» WORK ORDER:
Please write out, exactly as given, every line of the entries below up to and including the line with "next in between.".

» LISTED ENTRIES:
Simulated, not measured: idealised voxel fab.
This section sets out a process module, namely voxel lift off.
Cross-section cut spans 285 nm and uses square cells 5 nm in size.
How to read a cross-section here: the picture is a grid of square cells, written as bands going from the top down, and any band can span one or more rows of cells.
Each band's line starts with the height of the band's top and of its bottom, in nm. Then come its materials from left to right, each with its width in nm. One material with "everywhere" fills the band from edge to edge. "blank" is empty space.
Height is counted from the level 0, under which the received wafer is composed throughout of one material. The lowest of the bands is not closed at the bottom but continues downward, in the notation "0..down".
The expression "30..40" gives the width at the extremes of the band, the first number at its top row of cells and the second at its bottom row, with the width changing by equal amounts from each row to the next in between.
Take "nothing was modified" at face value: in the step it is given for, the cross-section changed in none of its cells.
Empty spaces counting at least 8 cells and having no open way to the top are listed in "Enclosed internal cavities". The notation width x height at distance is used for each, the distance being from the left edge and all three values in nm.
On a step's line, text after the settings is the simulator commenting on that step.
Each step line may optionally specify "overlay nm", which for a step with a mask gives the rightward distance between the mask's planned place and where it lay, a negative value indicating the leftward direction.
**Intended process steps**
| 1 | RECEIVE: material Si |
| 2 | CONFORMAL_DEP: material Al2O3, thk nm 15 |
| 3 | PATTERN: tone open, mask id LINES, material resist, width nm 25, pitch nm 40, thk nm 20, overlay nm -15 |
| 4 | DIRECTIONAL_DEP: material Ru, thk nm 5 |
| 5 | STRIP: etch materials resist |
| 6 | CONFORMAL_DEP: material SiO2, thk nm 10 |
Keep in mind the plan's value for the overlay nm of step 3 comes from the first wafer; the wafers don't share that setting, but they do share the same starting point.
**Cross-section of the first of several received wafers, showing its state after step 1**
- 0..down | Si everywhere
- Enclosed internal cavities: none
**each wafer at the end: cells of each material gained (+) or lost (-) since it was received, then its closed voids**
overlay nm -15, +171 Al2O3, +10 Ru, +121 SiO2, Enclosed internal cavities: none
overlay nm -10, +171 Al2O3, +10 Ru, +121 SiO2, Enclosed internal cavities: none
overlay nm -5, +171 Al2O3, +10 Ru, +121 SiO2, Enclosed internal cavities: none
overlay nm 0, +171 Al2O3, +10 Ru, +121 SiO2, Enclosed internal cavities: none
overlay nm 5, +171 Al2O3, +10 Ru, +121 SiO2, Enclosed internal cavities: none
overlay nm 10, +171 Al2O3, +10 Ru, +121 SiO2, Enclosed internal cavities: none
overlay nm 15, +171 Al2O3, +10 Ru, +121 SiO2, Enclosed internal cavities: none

» SOLUTION:
Simulated, not measured: idealised voxel fab.
This section sets out a process module, namely voxel lift off.
Cross-section cut spans 285 nm and uses square cells 5 nm in size.
How to read a cross-section here: the picture is a grid of square cells, written as bands going from the top down, and any band can span one or more rows of cells.
Each band's line starts with the height of the band's top and of its bottom, in nm. Then come its materials from left to right, each with its width in nm. One material with "everywhere" fills the band from edge to edge. "blank" is empty space.
Height is counted from the level 0, under which the received wafer is composed throughout of one material. The lowest of the bands is not closed at the bottom but continues downward, in the notation "0..down".
The expression "30..40" gives the width at the extremes of the band, the first number at its top row of cells and the second at its bottom row, with the width changing by equal amounts from each row to the next in between.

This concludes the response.